Assigned task
Which lines run from the line with "L090.5,can't be placed: 1 or 3,3" through the line with "2 of 7 placed" in the entries below? Print them exactly, both ends included, and nothing more.

Source information
────────────────

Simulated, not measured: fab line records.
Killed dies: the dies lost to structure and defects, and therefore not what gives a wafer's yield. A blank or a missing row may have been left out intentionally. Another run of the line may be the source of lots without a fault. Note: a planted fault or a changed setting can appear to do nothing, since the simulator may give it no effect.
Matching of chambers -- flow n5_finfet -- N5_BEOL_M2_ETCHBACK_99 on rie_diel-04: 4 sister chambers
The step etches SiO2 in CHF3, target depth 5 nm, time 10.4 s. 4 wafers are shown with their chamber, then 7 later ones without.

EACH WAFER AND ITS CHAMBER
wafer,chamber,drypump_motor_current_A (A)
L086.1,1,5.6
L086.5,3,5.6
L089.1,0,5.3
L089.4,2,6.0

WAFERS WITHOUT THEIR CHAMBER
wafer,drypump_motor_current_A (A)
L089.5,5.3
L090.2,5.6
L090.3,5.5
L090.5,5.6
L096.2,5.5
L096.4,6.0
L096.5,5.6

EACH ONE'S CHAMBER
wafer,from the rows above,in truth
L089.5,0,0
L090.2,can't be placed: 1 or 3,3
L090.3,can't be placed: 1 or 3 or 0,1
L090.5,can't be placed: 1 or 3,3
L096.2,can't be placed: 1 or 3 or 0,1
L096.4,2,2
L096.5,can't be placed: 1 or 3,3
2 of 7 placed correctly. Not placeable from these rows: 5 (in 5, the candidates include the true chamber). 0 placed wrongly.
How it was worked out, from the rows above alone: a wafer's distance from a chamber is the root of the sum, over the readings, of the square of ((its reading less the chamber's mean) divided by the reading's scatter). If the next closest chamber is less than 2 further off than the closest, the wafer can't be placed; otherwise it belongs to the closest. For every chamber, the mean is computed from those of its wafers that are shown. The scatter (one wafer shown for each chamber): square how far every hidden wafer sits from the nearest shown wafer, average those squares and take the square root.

────────────────

Problem solution
L090.5,can't be placed: 1 or 3,3
L096.2,can't be placed: 1 or 3 or 0,1
L096.4,2,2
L096.5,can't be placed: 1 or 3,3
2 of 7 placed correctly. Not placeable from these rows: 5 (in 5, the candidates include the true chamber). 0 placed wrongly.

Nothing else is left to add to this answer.